## Data listing
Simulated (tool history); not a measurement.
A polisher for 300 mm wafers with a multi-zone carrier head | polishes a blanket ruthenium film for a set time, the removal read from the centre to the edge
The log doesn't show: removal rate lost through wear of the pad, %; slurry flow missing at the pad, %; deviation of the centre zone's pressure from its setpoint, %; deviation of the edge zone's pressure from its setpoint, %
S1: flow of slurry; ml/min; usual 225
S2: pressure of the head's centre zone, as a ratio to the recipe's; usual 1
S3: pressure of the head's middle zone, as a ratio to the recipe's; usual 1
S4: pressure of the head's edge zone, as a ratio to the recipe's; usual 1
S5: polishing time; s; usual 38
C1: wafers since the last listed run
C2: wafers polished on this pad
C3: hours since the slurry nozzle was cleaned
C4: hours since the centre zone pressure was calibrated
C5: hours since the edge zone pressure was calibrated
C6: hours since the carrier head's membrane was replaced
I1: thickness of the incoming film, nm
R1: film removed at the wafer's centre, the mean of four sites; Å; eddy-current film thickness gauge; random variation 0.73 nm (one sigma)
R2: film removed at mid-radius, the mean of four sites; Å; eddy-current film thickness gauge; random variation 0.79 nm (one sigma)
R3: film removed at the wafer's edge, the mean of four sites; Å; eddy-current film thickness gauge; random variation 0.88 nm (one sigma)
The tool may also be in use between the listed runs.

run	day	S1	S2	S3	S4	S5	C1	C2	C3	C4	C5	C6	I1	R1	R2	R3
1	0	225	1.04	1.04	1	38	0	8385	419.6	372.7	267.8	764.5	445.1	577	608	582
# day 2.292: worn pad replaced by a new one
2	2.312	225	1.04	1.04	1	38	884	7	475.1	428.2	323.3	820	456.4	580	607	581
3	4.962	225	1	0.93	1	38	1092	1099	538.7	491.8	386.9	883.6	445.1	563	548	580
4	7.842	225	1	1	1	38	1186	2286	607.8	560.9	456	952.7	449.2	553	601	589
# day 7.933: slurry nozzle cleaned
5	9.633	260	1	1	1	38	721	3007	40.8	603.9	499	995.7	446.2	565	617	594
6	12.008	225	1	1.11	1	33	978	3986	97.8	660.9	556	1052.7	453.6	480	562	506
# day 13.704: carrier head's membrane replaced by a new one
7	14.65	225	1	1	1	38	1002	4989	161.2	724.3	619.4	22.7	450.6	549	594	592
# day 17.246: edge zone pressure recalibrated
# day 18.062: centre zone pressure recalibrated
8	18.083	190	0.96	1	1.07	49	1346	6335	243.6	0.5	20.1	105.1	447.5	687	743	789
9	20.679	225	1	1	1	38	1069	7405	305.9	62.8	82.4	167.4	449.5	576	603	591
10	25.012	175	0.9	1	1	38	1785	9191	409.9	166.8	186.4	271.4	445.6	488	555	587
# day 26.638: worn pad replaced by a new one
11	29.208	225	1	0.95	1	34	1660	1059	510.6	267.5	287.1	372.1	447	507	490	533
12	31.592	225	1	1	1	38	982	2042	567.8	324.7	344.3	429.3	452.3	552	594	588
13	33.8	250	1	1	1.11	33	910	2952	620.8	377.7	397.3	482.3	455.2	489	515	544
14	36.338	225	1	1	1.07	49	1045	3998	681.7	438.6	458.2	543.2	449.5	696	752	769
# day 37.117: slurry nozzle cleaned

## Required action
Would you copy, unchanged, the stretch of the records above that begins at the line containing "C2: wafers polished on this pad" and ends at the line containing "R1: film removed", and only that?

## Written response
C2: wafers polished on this pad
C3: hours since the slurry nozzle was cleaned
C4: hours since the centre zone pressure was calibrated
C5: hours since the edge zone pressure was calibrated
C6: hours since the carrier head's membrane was replaced
I1: thickness of the incoming film, nm
R1: film removed at the wafer's centre, the mean of four sites; Å; eddy-current film thickness gauge; random variation 0.73 nm (one sigma)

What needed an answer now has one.